Starting at the first line, copy the data below through to the end, exactly.

========================
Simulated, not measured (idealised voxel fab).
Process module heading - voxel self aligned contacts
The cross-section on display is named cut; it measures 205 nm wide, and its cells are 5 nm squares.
========================

Your solution:
Simulated, not measured (idealised voxel fab).
Process module heading - voxel self aligned contacts
The cross-section on display is named cut; it measures 205 nm wide, and its cells are 5 nm squares.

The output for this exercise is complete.